**Exercise**
Set down a word-for-word copy of the data below, limited to the lines from the first through the line with "lots that met".

───── Given records

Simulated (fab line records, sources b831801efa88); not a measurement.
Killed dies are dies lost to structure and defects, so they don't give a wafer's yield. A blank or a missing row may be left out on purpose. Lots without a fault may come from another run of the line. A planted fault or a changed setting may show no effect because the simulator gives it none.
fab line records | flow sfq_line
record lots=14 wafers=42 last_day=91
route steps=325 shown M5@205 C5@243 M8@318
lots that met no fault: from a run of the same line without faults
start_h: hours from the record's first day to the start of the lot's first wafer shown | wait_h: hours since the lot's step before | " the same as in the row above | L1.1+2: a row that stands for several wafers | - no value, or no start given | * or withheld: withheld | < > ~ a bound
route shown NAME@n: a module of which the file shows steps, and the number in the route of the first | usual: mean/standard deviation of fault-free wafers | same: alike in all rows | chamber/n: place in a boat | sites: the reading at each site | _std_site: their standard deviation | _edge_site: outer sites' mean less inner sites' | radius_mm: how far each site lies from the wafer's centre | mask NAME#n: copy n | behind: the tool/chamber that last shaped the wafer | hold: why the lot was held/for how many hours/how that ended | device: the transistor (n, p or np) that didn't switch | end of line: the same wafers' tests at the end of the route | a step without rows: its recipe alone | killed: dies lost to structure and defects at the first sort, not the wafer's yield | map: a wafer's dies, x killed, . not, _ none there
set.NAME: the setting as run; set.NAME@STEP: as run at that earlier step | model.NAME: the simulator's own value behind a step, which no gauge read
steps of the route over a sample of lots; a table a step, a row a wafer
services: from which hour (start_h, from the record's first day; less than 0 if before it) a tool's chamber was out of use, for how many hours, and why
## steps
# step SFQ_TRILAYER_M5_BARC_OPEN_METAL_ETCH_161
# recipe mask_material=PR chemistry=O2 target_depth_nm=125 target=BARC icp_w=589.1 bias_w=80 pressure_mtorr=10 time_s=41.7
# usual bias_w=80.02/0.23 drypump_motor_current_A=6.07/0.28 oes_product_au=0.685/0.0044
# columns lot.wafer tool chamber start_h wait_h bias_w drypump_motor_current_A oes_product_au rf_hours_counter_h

──────────

**Reply**
Simulated (fab line records, sources b831801efa88); not a measurement.
Killed dies are dies lost to structure and defects, so they don't give a wafer's yield. A blank or a missing row may be left out on purpose. Lots without a fault may come from another run of the line. A planted fault or a changed setting may show no effect because the simulator gives it none.
fab line records | flow sfq_line
record lots=14 wafers=42 last_day=91
route steps=325 shown M5@205 C5@243 M8@318
lots that met no fault: from a run of the same line without faults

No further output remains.